■ Action item ■
In the listing that follows, the lines starting at the one containing "1. RECEIVE,material Si" and ending at the one containing "9. FILL_DEP,material SiO2,thk nm 20" are to be returned exactly, both boundary lines included, and no others.

■ Dataset ■
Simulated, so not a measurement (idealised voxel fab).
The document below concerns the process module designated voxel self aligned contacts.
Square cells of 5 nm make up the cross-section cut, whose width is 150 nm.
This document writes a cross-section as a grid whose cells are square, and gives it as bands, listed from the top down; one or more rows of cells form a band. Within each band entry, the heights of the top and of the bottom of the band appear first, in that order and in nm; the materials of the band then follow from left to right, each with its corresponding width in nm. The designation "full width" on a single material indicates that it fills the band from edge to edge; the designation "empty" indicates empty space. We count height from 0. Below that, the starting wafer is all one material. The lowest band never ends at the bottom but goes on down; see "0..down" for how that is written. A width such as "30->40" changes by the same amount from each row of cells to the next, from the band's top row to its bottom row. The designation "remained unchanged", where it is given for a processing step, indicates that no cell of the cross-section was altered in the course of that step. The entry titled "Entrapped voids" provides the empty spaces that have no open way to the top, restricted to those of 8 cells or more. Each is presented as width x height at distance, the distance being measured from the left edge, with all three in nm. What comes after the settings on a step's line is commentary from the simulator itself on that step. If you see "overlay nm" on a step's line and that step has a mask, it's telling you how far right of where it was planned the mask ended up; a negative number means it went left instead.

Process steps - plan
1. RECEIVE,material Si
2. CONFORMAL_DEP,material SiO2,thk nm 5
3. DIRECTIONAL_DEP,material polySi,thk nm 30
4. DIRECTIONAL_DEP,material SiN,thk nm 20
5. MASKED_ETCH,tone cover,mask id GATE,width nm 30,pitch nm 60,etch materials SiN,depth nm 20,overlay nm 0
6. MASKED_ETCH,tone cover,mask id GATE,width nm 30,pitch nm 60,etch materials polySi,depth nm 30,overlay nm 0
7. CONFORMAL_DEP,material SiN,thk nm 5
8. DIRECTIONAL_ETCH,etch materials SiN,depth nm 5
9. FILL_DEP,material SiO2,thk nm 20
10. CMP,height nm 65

■ Answer space ■
1. RECEIVE,material Si
2. CONFORMAL_DEP,material SiO2,thk nm 5
3. DIRECTIONAL_DEP,material polySi,thk nm 30
4. DIRECTIONAL_DEP,material SiN,thk nm 20
5. MASKED_ETCH,tone cover,mask id GATE,width nm 30,pitch nm 60,etch materials SiN,depth nm 20,overlay nm 0
6. MASKED_ETCH,tone cover,mask id GATE,width nm 30,pitch nm 60,etch materials polySi,depth nm 30,overlay nm 0
7. CONFORMAL_DEP,material SiN,thk nm 5
8. DIRECTIONAL_ETCH,etch materials SiN,depth nm 5
9. FILL_DEP,material SiO2,thk nm 20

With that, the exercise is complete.